_SUPPLIED INFORMATION_
_ _ _ _

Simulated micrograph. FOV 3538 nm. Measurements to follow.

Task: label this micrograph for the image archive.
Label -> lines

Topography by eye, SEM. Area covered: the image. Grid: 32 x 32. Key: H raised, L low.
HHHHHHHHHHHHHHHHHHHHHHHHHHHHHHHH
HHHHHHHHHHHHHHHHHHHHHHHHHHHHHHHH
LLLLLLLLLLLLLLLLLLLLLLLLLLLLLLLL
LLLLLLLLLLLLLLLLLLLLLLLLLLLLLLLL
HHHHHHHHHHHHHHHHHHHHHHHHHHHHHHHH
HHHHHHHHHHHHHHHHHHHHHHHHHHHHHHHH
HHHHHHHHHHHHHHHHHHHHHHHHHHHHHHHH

_ _ _ _

_WORK TASK_
This exercise calls for an exact reproduction of the material.

_TASK RESPONSE_
Simulated micrograph. FOV 3538 nm. Measurements to follow.

Task: label this micrograph for the image archive.
Label -> lines

Topography by eye, SEM. Area covered: the image. Grid: 32 x 32. Key: H raised, L low.
HHHHHHHHHHHHHHHHHHHHHHHHHHHHHHHH
HHHHHHHHHHHHHHHHHHHHHHHHHHHHHHHH
LLLLLLLLLLLLLLLLLLLLLLLLLLLLLLLL
LLLLLLLLLLLLLLLLLLLLLLLLLLLLLLLL
HHHHHHHHHHHHHHHHHHHHHHHHHHHHHHHH
HHHHHHHHHHHHHHHHHHHHHHHHHHHHHHHH
HHHHHHHHHHHHHHHHHHHHHHHHHHHHHHHH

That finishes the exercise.